→ Action item: Word for word, return the lines from the top of the listing to the line containing "note on this", both ends included, and no others.

→ Excerpted data:
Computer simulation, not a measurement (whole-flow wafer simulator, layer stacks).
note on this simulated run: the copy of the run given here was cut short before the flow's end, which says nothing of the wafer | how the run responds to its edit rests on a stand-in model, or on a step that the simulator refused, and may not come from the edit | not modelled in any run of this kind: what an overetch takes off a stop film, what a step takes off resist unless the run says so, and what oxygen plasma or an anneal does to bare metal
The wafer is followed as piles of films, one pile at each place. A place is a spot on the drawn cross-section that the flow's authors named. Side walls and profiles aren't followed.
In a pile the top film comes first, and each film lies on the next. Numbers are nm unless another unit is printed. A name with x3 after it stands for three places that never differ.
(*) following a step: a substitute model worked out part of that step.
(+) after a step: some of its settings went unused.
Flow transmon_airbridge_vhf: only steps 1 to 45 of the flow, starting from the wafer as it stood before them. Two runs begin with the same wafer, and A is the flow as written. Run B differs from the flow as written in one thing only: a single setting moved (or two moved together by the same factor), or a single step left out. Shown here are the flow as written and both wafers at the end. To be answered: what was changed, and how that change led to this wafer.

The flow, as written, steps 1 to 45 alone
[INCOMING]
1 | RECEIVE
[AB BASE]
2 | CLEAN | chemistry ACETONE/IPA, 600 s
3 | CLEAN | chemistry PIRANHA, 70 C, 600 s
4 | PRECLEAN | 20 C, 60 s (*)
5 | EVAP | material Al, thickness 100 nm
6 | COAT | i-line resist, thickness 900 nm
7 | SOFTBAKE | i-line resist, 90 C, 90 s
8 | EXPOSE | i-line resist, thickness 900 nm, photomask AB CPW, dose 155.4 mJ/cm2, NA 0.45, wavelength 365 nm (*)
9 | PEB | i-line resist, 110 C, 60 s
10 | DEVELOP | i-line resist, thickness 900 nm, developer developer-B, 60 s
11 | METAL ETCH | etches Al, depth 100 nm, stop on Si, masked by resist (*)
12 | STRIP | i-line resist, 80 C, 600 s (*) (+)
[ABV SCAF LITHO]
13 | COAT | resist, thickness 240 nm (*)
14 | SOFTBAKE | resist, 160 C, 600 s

→ Written solution:
Computer simulation, not a measurement (whole-flow wafer simulator, layer stacks).
note on this simulated run: the copy of the run given here was cut short before the flow's end, which says nothing of the wafer | how the run responds to its edit rests on a stand-in model, or on a step that the simulator refused, and may not come from the edit | not modelled in any run of this kind: what an overetch takes off a stop film, what a step takes off resist unless the run says so, and what oxygen plasma or an anneal does to bare metal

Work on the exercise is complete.